### WORK INSTRUCTION
Retype only the lines at the head of the records, first through the one with "R1: time until", exactly as written.

————————

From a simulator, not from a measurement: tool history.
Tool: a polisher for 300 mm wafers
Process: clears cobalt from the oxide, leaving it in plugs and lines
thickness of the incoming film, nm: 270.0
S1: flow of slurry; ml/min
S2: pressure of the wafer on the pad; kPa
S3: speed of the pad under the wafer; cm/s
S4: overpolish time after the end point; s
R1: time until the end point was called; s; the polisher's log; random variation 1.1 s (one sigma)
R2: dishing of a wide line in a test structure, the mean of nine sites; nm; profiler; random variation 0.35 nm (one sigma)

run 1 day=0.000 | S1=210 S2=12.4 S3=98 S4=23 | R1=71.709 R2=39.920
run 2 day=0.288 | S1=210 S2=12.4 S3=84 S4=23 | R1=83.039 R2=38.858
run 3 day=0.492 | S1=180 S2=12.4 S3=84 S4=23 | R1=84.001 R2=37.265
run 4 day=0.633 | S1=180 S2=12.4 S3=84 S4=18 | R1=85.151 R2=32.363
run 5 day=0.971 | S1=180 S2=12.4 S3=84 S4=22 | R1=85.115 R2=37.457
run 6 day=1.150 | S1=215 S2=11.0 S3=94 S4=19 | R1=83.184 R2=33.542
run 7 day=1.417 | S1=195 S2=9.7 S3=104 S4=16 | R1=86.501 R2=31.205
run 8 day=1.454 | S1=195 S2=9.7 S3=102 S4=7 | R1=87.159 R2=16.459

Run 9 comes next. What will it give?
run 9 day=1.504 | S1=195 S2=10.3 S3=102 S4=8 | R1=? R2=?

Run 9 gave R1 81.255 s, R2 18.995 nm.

————————

### ANSWER SPACE
From a simulator, not from a measurement: tool history.
Tool: a polisher for 300 mm wafers
Process: clears cobalt from the oxide, leaving it in plugs and lines
thickness of the incoming film, nm: 270.0
S1: flow of slurry; ml/min
S2: pressure of the wafer on the pad; kPa
S3: speed of the pad under the wafer; cm/s
S4: overpolish time after the end point; s
R1: time until the end point was called; s; the polisher's log; random variation 1.1 s (one sigma)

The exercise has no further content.